Work request -
Every line in the records below between the one holding "note on this" and the one holding "(*) after a", inclusive, is to be set down exactly; all other lines are to be left out.

### Dataset excerpts ###
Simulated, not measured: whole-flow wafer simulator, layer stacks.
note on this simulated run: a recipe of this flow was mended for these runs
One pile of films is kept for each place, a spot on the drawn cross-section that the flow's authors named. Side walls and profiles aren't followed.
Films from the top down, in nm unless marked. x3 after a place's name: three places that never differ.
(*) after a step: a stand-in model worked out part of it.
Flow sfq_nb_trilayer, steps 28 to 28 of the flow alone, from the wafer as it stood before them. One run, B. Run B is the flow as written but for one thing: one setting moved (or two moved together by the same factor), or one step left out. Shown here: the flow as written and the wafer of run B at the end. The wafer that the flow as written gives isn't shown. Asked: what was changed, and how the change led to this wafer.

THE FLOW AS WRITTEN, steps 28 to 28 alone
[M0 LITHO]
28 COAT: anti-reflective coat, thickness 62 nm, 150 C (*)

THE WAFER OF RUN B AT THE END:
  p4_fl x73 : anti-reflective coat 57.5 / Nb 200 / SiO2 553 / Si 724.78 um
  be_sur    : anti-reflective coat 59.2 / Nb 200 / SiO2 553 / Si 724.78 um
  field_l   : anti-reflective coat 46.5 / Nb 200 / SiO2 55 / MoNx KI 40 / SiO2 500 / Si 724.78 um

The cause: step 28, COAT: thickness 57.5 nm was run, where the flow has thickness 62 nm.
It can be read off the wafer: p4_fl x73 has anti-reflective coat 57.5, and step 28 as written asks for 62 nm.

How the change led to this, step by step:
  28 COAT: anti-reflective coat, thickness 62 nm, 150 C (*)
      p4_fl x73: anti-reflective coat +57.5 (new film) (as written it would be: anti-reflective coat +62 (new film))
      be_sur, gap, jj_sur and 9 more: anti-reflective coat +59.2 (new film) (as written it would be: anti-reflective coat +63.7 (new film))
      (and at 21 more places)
###

Exercise response -
note on this simulated run: a recipe of this flow was mended for these runs
One pile of films is kept for each place, a spot on the drawn cross-section that the flow's authors named. Side walls and profiles aren't followed.
Films from the top down, in nm unless marked. x3 after a place's name: three places that never differ.
(*) after a step: a stand-in model worked out part of it.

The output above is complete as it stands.